[SUPPLIED ENTRIES]

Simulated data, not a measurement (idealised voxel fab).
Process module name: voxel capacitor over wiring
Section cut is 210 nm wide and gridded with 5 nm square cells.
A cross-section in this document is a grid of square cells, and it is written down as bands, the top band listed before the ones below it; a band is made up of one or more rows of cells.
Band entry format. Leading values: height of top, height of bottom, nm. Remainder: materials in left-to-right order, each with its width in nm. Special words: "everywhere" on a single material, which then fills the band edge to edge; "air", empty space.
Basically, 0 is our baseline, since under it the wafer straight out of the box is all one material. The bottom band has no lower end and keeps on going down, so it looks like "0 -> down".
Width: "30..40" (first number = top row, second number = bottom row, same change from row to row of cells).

[/SUPPLIED ENTRIES]

| ACTIVITY |
A complete and exact repetition of the entries is required.

| EXERCISE RESPONSE |
Simulated data, not a measurement (idealised voxel fab).
Process module name: voxel capacitor over wiring
Section cut is 210 nm wide and gridded with 5 nm square cells.
A cross-section in this document is a grid of square cells, and it is written down as bands, the top band listed before the ones below it; a band is made up of one or more rows of cells.
Band entry format. Leading values: height of top, height of bottom, nm. Remainder: materials in left-to-right order, each with its width in nm. Special words: "everywhere" on a single material, which then fills the band edge to edge; "air", empty space.
Basically, 0 is our baseline, since under it the wafer straight out of the box is all one material. The bottom band has no lower end and keeps on going down, so it looks like "0 -> down".
Width: "30..40" (first number = top row, second number = bottom row, same change from row to row of cells).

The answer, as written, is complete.